===== Records supplied

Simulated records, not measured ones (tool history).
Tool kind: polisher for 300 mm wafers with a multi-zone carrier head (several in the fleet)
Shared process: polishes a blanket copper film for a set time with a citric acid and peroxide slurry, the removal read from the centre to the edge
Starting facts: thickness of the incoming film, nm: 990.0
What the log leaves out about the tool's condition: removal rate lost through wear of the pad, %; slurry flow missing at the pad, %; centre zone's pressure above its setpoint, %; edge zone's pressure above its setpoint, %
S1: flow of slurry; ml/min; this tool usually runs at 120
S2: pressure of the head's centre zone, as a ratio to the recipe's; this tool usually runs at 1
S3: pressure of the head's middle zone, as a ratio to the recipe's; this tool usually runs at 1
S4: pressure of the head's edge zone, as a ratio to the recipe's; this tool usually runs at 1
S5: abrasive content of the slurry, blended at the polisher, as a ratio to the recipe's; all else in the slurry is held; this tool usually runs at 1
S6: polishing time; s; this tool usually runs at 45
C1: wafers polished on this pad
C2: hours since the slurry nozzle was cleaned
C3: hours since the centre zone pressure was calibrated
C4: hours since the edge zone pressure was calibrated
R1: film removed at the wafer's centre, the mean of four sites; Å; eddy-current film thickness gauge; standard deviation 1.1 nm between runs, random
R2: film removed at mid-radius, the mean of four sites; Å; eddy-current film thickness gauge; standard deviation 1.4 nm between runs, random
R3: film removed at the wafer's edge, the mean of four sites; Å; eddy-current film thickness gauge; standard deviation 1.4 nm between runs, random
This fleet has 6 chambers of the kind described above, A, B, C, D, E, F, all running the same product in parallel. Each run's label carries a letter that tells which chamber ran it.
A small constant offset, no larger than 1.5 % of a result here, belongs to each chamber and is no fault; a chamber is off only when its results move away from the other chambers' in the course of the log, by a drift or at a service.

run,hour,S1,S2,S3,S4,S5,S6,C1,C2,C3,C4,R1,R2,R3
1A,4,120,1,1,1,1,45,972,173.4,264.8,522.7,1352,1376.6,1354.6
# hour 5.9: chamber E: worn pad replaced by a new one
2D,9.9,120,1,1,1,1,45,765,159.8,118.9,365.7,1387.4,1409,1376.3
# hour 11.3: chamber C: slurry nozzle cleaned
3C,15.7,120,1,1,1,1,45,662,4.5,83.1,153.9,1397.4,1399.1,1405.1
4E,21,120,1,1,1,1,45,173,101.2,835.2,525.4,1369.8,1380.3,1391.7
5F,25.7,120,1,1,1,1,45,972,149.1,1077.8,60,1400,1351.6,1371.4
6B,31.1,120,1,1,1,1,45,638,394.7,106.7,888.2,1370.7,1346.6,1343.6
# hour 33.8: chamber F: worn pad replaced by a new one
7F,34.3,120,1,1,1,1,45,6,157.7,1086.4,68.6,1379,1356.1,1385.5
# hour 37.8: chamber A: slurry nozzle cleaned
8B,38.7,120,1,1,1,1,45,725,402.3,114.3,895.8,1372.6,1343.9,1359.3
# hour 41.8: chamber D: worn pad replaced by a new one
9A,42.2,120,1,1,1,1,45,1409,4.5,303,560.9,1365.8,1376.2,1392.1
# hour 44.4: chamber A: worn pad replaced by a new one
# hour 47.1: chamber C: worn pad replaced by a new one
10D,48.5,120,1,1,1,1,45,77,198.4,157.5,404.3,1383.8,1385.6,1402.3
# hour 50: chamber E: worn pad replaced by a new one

==========

Work request -
Your answer should be the lines above, from the line containing "Starting facts: thickness" up to and including the line containing "What the log", reproduced exactly and with nothing else.

Exercise output -
Starting facts: thickness of the incoming film, nm: 990.0
What the log leaves out about the tool's condition: removal rate lost through wear of the pad, %; slurry flow missing at the pad, %; centre zone's pressure above its setpoint, %; edge zone's pressure above its setpoint, %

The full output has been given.